Work instruction: Please print only the top portion of the entries below, ending with the line that contains "The figure presents", exactly as written.

Data supplied:
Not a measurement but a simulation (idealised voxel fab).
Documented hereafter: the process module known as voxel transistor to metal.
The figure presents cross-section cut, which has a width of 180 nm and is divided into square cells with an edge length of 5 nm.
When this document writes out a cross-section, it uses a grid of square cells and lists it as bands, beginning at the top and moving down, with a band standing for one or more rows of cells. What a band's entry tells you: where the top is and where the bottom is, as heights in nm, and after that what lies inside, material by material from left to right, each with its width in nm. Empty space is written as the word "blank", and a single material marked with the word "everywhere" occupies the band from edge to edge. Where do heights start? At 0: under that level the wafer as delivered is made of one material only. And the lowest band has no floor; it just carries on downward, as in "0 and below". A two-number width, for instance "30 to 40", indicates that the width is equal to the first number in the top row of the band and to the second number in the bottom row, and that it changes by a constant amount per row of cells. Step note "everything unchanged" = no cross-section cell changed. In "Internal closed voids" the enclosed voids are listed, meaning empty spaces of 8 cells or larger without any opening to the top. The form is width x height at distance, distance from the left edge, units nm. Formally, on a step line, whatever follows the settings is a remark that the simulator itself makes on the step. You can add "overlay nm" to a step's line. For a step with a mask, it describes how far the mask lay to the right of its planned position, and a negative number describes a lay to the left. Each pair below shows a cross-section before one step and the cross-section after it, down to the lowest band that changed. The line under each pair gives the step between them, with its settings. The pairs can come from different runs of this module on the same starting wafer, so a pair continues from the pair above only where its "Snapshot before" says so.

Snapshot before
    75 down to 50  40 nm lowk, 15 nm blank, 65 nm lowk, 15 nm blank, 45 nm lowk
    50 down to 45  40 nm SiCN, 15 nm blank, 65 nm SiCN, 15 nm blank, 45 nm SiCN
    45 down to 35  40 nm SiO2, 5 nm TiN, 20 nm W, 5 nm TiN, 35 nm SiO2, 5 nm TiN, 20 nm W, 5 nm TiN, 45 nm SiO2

Task solution:
Not a measurement but a simulation (idealised voxel fab).
Documented hereafter: the process module known as voxel transistor to metal.
The figure presents cross-section cut, which has a width of 180 nm and is divided into square cells with an edge length of 5 nm.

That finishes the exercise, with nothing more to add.